Listed entries:
════
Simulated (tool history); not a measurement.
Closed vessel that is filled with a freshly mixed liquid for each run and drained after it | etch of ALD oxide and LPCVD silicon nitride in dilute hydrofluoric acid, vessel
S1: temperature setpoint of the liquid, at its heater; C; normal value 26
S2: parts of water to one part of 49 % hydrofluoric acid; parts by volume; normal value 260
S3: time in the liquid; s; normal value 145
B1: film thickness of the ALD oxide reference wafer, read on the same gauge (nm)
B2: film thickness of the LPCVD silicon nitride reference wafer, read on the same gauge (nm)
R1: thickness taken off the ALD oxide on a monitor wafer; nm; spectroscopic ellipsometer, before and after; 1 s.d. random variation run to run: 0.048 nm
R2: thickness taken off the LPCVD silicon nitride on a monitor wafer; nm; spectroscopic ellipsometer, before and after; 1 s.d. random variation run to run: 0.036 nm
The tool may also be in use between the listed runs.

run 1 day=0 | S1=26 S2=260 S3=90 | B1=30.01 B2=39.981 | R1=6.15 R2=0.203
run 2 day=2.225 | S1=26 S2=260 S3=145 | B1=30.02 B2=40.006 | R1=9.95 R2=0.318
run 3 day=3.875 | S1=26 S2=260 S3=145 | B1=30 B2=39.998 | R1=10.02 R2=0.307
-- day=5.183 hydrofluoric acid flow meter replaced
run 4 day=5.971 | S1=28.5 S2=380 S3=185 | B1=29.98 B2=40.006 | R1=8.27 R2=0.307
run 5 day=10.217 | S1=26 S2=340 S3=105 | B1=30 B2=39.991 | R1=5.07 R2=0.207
════

Work instruction: The listing above is to be transcribed exactly. Include every line.

Exercise solution:
Simulated (tool history); not a measurement.
Closed vessel that is filled with a freshly mixed liquid for each run and drained after it | etch of ALD oxide and LPCVD silicon nitride in dilute hydrofluoric acid, vessel
S1: temperature setpoint of the liquid, at its heater; C; normal value 26
S2: parts of water to one part of 49 % hydrofluoric acid; parts by volume; normal value 260
S3: time in the liquid; s; normal value 145
B1: film thickness of the ALD oxide reference wafer, read on the same gauge (nm)
B2: film thickness of the LPCVD silicon nitride reference wafer, read on the same gauge (nm)
R1: thickness taken off the ALD oxide on a monitor wafer; nm; spectroscopic ellipsometer, before and after; 1 s.d. random variation run to run: 0.048 nm
R2: thickness taken off the LPCVD silicon nitride on a monitor wafer; nm; spectroscopic ellipsometer, before and after; 1 s.d. random variation run to run: 0.036 nm
The tool may also be in use between the listed runs.

run 1 day=0 | S1=26 S2=260 S3=90 | B1=30.01 B2=39.981 | R1=6.15 R2=0.203
run 2 day=2.225 | S1=26 S2=260 S3=145 | B1=30.02 B2=40.006 | R1=9.95 R2=0.318
run 3 day=3.875 | S1=26 S2=260 S3=145 | B1=30 B2=39.998 | R1=10.02 R2=0.307
-- day=5.183 hydrofluoric acid flow meter replaced
run 4 day=5.971 | S1=28.5 S2=380 S3=185 | B1=29.98 B2=40.006 | R1=8.27 R2=0.307
run 5 day=10.217 | S1=26 S2=340 S3=105 | B1=30 B2=39.991 | R1=5.07 R2=0.207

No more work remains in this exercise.